From the data below, repeat exactly the lines from the line with "4 op DIRECTIONAL_DEP" to the line with "11 op MASKED_ETCH", both included.

========
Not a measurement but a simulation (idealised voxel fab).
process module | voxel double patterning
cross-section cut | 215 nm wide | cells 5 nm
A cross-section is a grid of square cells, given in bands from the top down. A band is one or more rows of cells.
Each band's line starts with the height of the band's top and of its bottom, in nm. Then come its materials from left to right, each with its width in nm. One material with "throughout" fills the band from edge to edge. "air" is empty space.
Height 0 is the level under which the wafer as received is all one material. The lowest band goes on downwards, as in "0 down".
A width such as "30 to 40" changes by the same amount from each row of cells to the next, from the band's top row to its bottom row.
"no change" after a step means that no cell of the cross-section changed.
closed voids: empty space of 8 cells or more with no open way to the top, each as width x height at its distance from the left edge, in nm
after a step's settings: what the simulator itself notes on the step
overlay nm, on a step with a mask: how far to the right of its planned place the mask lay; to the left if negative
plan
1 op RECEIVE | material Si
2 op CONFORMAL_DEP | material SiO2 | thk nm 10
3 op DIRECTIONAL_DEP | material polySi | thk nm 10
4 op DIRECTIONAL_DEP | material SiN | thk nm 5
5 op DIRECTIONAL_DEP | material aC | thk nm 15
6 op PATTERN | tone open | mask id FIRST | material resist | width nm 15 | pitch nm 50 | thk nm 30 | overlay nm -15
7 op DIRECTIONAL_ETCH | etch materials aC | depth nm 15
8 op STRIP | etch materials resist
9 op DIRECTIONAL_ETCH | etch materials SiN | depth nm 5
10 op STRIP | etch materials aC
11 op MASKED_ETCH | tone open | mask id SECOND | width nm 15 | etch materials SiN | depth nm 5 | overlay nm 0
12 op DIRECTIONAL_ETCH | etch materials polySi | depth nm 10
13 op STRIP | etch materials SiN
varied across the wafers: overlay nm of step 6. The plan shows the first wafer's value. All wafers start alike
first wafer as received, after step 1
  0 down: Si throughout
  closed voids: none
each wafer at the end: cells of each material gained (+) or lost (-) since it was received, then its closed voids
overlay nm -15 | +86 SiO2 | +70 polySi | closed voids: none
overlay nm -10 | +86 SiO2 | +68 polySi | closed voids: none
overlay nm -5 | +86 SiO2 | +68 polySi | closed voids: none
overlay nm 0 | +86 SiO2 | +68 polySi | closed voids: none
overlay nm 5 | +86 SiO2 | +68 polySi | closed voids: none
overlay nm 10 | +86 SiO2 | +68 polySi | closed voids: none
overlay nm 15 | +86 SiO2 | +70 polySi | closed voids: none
========

*Task result:*
4 op DIRECTIONAL_DEP | material SiN | thk nm 5
5 op DIRECTIONAL_DEP | material aC | thk nm 15
6 op PATTERN | tone open | mask id FIRST | material resist | width nm 15 | pitch nm 50 | thk nm 30 | overlay nm -15
7 op DIRECTIONAL_ETCH | etch materials aC | depth nm 15
8 op STRIP | etch materials resist
9 op DIRECTIONAL_ETCH | etch materials SiN | depth nm 5
10 op STRIP | etch materials aC
11 op MASKED_ETCH | tone open | mask id SECOND | width nm 15 | etch materials SiN | depth nm 5 | overlay nm 0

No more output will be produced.